Assignment
Two lines in the listing below mark the span: one contains "4 | COAT | anti-reflective" and one contains "28 | COAT | KrF resist, thickness 600 nm (*)". Reproduce both of them and everything between, exactly.

*** Opening of Supplied records ***

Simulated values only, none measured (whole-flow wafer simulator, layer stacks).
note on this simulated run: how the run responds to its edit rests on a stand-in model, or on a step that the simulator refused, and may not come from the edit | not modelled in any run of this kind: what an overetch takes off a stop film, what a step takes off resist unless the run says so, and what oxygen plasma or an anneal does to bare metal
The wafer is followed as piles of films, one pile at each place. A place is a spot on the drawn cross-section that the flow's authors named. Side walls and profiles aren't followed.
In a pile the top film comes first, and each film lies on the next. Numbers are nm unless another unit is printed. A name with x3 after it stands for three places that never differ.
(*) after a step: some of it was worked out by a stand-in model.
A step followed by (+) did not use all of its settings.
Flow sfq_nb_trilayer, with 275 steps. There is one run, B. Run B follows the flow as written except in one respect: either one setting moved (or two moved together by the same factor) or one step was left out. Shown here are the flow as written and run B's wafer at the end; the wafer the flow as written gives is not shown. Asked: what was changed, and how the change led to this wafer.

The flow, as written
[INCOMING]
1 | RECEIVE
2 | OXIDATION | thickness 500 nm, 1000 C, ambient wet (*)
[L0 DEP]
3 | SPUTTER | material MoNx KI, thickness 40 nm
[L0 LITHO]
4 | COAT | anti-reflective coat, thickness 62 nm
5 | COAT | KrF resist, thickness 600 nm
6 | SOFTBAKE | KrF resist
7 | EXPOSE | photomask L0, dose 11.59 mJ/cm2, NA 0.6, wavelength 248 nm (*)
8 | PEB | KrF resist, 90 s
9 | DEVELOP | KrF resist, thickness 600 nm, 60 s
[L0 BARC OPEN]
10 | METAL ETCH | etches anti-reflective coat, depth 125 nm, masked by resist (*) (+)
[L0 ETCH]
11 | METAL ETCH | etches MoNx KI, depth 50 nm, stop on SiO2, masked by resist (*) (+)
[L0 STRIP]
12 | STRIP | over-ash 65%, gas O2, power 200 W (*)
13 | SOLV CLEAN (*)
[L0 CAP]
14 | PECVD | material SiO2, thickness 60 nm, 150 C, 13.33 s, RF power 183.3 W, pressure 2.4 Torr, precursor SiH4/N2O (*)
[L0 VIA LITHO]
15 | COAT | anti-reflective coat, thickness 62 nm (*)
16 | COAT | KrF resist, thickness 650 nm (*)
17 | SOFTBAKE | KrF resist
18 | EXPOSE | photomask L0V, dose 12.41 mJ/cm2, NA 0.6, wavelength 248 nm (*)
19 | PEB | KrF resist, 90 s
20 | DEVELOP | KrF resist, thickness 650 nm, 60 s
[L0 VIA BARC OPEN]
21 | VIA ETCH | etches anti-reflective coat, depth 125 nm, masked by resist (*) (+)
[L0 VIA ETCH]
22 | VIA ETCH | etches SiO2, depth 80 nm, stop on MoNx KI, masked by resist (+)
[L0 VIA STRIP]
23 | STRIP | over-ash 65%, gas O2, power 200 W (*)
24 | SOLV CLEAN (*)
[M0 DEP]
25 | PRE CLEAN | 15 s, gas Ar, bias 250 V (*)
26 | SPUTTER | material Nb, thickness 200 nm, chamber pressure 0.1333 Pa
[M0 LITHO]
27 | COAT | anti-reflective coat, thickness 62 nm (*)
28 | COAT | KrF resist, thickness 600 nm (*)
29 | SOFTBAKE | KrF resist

*** Close of Supplied records ***

Your response
4 | COAT | anti-reflective coat, thickness 62 nm
5 | COAT | KrF resist, thickness 600 nm
6 | SOFTBAKE | KrF resist
7 | EXPOSE | photomask L0, dose 11.59 mJ/cm2, NA 0.6, wavelength 248 nm (*)
8 | PEB | KrF resist, 90 s
9 | DEVELOP | KrF resist, thickness 600 nm, 60 s
[L0 BARC OPEN]
10 | METAL ETCH | etches anti-reflective coat, depth 125 nm, masked by resist (*) (+)
[L0 ETCH]
11 | METAL ETCH | etches MoNx KI, depth 50 nm, stop on SiO2, masked by resist (*) (+)
[L0 STRIP]
12 | STRIP | over-ash 65%, gas O2, power 200 W (*)
13 | SOLV CLEAN (*)
[L0 CAP]
14 | PECVD | material SiO2, thickness 60 nm, 150 C, 13.33 s, RF power 183.3 W, pressure 2.4 Torr, precursor SiH4/N2O (*)
[L0 VIA LITHO]
15 | COAT | anti-reflective coat, thickness 62 nm (*)
16 | COAT | KrF resist, thickness 650 nm (*)
17 | SOFTBAKE | KrF resist
18 | EXPOSE | photomask L0V, dose 12.41 mJ/cm2, NA 0.6, wavelength 248 nm (*)
19 | PEB | KrF resist, 90 s
20 | DEVELOP | KrF resist, thickness 650 nm, 60 s
[L0 VIA BARC OPEN]
21 | VIA ETCH | etches anti-reflective coat, depth 125 nm, masked by resist (*) (+)
[L0 VIA ETCH]
22 | VIA ETCH | etches SiO2, depth 80 nm, stop on MoNx KI, masked by resist (+)
[L0 VIA STRIP]
23 | STRIP | over-ash 65%, gas O2, power 200 W (*)
24 | SOLV CLEAN (*)
[M0 DEP]
25 | PRE CLEAN | 15 s, gas Ar, bias 250 V (*)
26 | SPUTTER | material Nb, thickness 200 nm, chamber pressure 0.1333 Pa
[M0 LITHO]
27 | COAT | anti-reflective coat, thickness 62 nm (*)
28 | COAT | KrF resist, thickness 600 nm (*)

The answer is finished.